Reproduce exactly the lines below from the one containing "5: PATTERN [tone" through the one containing "12: STRIP [etch materials SiN]", including both, and nothing else.

****************************************

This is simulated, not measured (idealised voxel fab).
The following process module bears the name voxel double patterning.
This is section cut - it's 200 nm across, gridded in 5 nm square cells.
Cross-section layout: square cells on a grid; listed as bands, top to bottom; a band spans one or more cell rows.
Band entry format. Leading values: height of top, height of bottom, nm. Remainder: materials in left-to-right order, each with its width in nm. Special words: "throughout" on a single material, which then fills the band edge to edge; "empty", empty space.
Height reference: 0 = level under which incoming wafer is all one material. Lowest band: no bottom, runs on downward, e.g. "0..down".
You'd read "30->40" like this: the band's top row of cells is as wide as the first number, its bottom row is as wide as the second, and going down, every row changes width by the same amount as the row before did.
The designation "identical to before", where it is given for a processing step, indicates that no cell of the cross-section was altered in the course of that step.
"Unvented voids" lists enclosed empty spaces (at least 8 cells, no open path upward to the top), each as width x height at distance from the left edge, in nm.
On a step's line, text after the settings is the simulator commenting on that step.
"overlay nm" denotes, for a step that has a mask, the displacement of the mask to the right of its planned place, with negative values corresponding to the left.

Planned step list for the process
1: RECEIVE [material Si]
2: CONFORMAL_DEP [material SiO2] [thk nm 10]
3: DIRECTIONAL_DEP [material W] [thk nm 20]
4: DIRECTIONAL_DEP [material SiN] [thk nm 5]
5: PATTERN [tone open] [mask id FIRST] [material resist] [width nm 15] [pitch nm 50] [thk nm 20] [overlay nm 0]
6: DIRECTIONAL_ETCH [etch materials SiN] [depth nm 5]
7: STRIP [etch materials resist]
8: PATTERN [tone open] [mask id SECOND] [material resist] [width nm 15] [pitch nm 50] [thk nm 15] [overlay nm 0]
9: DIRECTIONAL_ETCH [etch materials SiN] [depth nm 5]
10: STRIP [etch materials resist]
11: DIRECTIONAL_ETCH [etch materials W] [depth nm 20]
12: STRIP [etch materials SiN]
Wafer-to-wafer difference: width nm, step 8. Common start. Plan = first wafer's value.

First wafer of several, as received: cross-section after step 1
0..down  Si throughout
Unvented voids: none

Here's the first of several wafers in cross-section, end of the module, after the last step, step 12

****************************************

**Solution**:
5: PATTERN [tone open] [mask id FIRST] [material resist] [width nm 15] [pitch nm 50] [thk nm 20] [overlay nm 0]
6: DIRECTIONAL_ETCH [etch materials SiN] [depth nm 5]
7: STRIP [etch materials resist]
8: PATTERN [tone open] [mask id SECOND] [material resist] [width nm 15] [pitch nm 50] [thk nm 15] [overlay nm 0]
9: DIRECTIONAL_ETCH [etch materials SiN] [depth nm 5]
10: STRIP [etch materials resist]
11: DIRECTIONAL_ETCH [etch materials W] [depth nm 20]
12: STRIP [etch materials SiN]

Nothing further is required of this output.